====

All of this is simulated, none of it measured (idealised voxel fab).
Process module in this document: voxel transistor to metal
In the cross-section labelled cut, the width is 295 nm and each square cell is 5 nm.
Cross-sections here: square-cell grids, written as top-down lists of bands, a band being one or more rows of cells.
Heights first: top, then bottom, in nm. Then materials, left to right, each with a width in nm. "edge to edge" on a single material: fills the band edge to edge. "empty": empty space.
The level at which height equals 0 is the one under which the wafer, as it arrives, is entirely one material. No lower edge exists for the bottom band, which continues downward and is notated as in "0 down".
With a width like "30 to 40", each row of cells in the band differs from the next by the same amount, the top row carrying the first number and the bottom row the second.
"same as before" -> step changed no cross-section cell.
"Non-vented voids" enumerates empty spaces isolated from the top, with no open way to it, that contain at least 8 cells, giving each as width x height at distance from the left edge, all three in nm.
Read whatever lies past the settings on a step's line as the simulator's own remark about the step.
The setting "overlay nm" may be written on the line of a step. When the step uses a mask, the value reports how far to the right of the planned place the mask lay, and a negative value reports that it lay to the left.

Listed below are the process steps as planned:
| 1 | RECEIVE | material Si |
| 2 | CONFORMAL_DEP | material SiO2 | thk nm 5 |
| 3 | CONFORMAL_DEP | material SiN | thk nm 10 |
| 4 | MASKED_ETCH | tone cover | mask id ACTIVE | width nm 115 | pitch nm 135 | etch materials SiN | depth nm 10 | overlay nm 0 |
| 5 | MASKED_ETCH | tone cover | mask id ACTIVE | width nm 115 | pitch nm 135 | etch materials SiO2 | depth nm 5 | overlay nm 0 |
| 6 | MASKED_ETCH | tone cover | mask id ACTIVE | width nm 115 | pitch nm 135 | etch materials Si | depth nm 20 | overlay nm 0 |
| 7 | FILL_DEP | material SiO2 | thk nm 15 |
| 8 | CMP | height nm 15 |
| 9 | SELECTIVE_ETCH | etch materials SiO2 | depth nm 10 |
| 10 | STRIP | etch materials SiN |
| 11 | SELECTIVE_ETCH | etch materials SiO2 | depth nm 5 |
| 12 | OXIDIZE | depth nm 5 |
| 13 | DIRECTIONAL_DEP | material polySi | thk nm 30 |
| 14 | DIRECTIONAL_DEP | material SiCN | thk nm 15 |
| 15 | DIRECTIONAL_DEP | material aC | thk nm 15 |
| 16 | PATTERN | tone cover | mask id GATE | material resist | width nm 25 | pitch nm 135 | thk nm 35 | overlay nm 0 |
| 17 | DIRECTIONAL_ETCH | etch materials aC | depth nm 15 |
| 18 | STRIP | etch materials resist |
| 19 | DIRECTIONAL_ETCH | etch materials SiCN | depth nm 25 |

====

## Exercise
Exactly as written, reproduce the lines of the data above from the first line through the line where "Cross-sections here: square-cell" appears.

## Exercise response
All of this is simulated, none of it measured (idealised voxel fab).
Process module in this document: voxel transistor to metal
In the cross-section labelled cut, the width is 295 nm and each square cell is 5 nm.
Cross-sections here: square-cell grids, written as top-down lists of bands, a band being one or more rows of cells.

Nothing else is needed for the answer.